* Task item
The records appear below. Repeat them exactly.

* Supplied data
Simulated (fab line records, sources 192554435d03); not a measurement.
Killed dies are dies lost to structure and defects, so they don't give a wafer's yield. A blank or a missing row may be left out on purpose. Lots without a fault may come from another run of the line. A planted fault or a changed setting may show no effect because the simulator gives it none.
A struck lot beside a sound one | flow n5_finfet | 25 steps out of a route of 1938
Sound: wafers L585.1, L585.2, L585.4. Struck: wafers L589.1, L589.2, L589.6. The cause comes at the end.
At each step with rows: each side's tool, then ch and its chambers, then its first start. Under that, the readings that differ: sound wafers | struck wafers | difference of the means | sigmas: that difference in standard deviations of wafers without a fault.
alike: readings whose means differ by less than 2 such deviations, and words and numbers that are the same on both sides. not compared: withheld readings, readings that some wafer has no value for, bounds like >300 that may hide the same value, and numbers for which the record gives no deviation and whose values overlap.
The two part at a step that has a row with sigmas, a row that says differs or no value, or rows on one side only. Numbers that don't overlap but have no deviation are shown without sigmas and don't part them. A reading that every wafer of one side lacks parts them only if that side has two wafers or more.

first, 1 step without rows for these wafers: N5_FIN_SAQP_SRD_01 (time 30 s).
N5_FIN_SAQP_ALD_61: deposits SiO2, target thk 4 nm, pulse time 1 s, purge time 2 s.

* Result
Simulated (fab line records, sources 192554435d03); not a measurement.
Killed dies are dies lost to structure and defects, so they don't give a wafer's yield. A blank or a missing row may be left out on purpose. Lots without a fault may come from another run of the line. A planted fault or a changed setting may show no effect because the simulator gives it none.
A struck lot beside a sound one | flow n5_finfet | 25 steps out of a route of 1938
Sound: wafers L585.1, L585.2, L585.4. Struck: wafers L589.1, L589.2, L589.6. The cause comes at the end.
At each step with rows: each side's tool, then ch and its chambers, then its first start. Under that, the readings that differ: sound wafers | struck wafers | difference of the means | sigmas: that difference in standard deviations of wafers without a fault.
alike: readings whose means differ by less than 2 such deviations, and words and numbers that are the same on both sides. not compared: withheld readings, readings that some wafer has no value for, bounds like >300 that may hide the same value, and numbers for which the record gives no deviation and whose values overlap.
The two part at a step that has a row with sigmas, a row that says differs or no value, or rows on one side only. Numbers that don't overlap but have no deviation are shown without sigmas and don't part them. A reading that every wafer of one side lacks parts them only if that side has two wafers or more.

first, 1 step without rows for these wafers: N5_FIN_SAQP_SRD_01 (time 30 s).
N5_FIN_SAQP_ALD_61: deposits SiO2, target thk 4 nm, pulse time 1 s, purge time 2 s.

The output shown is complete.